--- Exercise ---
This exercise asks for the entries below to be printed exactly.

--- Given records ---
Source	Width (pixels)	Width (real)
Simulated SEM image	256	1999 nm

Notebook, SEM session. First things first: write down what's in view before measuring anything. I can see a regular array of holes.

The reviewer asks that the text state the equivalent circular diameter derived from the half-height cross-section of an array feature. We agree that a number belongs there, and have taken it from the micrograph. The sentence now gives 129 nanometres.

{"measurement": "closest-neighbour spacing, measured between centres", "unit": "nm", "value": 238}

--- Result ---
Source	Width (pixels)	Width (real)
Simulated SEM image	256	1999 nm

Notebook, SEM session. First things first: write down what's in view before measuring anything. I can see a regular array of holes.

The reviewer asks that the text state the equivalent circular diameter derived from the half-height cross-section of an array feature. We agree that a number belongs there, and have taken it from the micrograph. The sentence now gives 129 nanometres.

{"measurement": "closest-neighbour spacing, measured between centres", "unit": "nm", "value": 238}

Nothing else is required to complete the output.